[Required action]
The full set of records needs to be retyped exactly.

[Data shown]
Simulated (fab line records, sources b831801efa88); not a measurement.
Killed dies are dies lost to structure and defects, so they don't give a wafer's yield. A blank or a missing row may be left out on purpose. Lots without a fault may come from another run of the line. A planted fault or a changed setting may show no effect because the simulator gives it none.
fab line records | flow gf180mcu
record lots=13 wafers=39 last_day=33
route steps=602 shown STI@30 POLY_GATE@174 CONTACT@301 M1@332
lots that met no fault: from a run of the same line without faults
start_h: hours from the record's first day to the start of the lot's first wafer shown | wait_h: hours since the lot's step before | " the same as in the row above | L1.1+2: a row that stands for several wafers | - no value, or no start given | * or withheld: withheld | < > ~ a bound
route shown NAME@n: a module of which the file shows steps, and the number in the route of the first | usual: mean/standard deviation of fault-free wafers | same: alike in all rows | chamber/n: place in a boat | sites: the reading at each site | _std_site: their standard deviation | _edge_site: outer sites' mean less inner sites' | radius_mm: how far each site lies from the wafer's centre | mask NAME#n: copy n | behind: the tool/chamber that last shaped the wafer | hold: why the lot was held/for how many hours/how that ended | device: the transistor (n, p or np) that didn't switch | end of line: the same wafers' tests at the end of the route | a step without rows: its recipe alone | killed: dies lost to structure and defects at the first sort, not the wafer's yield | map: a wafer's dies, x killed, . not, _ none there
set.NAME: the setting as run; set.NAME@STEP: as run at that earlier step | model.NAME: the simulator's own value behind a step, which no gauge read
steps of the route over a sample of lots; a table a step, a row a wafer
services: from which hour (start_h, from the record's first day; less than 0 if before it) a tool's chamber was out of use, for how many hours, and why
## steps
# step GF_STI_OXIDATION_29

[Task answer]
Simulated (fab line records, sources b831801efa88); not a measurement.
Killed dies are dies lost to structure and defects, so they don't give a wafer's yield. A blank or a missing row may be left out on purpose. Lots without a fault may come from another run of the line. A planted fault or a changed setting may show no effect because the simulator gives it none.
fab line records | flow gf180mcu
record lots=13 wafers=39 last_day=33
route steps=602 shown STI@30 POLY_GATE@174 CONTACT@301 M1@332
lots that met no fault: from a run of the same line without faults
start_h: hours from the record's first day to the start of the lot's first wafer shown | wait_h: hours since the lot's step before | " the same as in the row above | L1.1+2: a row that stands for several wafers | - no value, or no start given | * or withheld: withheld | < > ~ a bound
route shown NAME@n: a module of which the file shows steps, and the number in the route of the first | usual: mean/standard deviation of fault-free wafers | same: alike in all rows | chamber/n: place in a boat | sites: the reading at each site | _std_site: their standard deviation | _edge_site: outer sites' mean less inner sites' | radius_mm: how far each site lies from the wafer's centre | mask NAME#n: copy n | behind: the tool/chamber that last shaped the wafer | hold: why the lot was held/for how many hours/how that ended | device: the transistor (n, p or np) that didn't switch | end of line: the same wafers' tests at the end of the route | a step without rows: its recipe alone | killed: dies lost to structure and defects at the first sort, not the wafer's yield | map: a wafer's dies, x killed, . not, _ none there
set.NAME: the setting as run; set.NAME@STEP: as run at that earlier step | model.NAME: the simulator's own value behind a step, which no gauge read
steps of the route over a sample of lots; a table a step, a row a wafer
services: from which hour (start_h, from the record's first day; less than 0 if before it) a tool's chamber was out of use, for how many hours, and why
## steps
# step GF_STI_OXIDATION_29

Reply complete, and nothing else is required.